§ **WORK INSTRUCTION**:
Your output should consist of every record, copied exactly.

§ **DATA FOR ANALYSIS**:
**********

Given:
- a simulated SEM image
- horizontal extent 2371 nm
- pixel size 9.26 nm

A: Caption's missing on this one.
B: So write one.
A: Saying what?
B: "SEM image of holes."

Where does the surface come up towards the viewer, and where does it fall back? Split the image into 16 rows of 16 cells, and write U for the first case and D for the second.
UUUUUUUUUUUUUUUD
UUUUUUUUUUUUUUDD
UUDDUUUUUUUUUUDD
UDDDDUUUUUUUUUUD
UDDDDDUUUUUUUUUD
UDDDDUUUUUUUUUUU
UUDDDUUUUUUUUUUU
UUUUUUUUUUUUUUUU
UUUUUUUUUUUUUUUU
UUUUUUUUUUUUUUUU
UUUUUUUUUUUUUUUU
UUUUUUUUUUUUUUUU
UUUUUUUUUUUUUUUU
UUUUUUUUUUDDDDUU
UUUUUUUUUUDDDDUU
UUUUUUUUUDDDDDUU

**********

§ **WRITTEN SOLUTION**:
Given:
- a simulated SEM image
- horizontal extent 2371 nm
- pixel size 9.26 nm

A: Caption's missing on this one.
B: So write one.
A: Saying what?
B: "SEM image of holes."

Where does the surface come up towards the viewer, and where does it fall back? Split the image into 16 rows of 16 cells, and write U for the first case and D for the second.
UUUUUUUUUUUUUUUD
UUUUUUUUUUUUUUDD
UUDDUUUUUUUUUUDD
UDDDDUUUUUUUUUUD
UDDDDDUUUUUUUUUD
UDDDDUUUUUUUUUUU
UUDDDUUUUUUUUUUU
UUUUUUUUUUUUUUUU
UUUUUUUUUUUUUUUU
UUUUUUUUUUUUUUUU
UUUUUUUUUUUUUUUU
UUUUUUUUUUUUUUUU
UUUUUUUUUUUUUUUU
UUUUUUUUUUDDDDUU
UUUUUUUUUUDDDDUU
UUUUUUUUUDDDDDUU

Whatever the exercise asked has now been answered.